-- Dataset content --
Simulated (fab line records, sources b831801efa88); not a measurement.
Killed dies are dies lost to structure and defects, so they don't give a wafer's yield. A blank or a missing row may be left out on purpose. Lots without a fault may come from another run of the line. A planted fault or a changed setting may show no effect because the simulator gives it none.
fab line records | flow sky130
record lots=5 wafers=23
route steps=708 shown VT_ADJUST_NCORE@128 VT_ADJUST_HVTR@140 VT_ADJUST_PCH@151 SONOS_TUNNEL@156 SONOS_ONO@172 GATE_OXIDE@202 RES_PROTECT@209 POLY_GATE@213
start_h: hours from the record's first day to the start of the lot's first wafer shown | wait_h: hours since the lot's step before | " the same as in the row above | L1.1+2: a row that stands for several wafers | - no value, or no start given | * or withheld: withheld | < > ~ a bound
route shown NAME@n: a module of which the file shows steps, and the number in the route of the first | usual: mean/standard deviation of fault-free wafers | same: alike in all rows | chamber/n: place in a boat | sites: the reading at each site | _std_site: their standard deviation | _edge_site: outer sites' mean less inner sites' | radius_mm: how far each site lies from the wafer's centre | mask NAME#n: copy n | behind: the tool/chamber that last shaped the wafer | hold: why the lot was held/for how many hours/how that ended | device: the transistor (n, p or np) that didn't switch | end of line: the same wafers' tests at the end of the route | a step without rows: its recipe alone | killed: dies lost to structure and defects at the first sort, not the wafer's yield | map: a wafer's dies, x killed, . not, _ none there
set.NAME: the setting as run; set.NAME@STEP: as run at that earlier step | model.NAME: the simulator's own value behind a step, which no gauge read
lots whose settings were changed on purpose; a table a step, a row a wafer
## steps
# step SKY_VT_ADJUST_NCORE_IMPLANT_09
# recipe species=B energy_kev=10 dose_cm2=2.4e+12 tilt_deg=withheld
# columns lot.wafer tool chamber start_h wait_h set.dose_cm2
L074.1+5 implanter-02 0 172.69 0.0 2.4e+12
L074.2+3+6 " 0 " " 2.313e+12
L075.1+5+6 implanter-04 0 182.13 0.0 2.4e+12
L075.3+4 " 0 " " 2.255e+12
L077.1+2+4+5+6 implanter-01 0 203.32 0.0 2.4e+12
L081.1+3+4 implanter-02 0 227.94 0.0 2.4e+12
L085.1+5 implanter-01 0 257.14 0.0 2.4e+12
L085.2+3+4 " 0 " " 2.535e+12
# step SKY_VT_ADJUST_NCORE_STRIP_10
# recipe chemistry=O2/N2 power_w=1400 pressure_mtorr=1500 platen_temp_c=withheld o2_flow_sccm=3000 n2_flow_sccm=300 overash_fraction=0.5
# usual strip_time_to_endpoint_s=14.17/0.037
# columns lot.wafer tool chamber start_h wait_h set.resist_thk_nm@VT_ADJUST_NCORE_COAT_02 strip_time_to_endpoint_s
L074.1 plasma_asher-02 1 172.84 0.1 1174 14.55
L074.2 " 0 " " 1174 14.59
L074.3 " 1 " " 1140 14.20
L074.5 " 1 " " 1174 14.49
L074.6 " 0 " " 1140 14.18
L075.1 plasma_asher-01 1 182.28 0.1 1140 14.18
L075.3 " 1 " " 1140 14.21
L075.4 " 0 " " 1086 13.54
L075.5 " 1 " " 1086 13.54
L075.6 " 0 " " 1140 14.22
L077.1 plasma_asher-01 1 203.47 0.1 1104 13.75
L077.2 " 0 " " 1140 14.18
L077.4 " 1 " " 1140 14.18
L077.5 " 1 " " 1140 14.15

-- Work instruction --
Once the line with "record lots=5 wafers=23" is found in the records above, print exactly that line and every line after it through the line with "route shown NAME@n: a".

-- Written reply --
record lots=5 wafers=23
route steps=708 shown VT_ADJUST_NCORE@128 VT_ADJUST_HVTR@140 VT_ADJUST_PCH@151 SONOS_TUNNEL@156 SONOS_ONO@172 GATE_OXIDE@202 RES_PROTECT@209 POLY_GATE@213
start_h: hours from the record's first day to the start of the lot's first wafer shown | wait_h: hours since the lot's step before | " the same as in the row above | L1.1+2: a row that stands for several wafers | - no value, or no start given | * or withheld: withheld | < > ~ a bound
route shown NAME@n: a module of which the file shows steps, and the number in the route of the first | usual: mean/standard deviation of fault-free wafers | same: alike in all rows | chamber/n: place in a boat | sites: the reading at each site | _std_site: their standard deviation | _edge_site: outer sites' mean less inner sites' | radius_mm: how far each site lies from the wafer's centre | mask NAME#n: copy n | behind: the tool/chamber that last shaped the wafer | hold: why the lot was held/for how many hours/how that ended | device: the transistor (n, p or np) that didn't switch | end of line: the same wafers' tests at the end of the route | a step without rows: its recipe alone | killed: dies lost to structure and defects at the first sort, not the wafer's yield | map: a wafer's dies, x killed, . not, _ none there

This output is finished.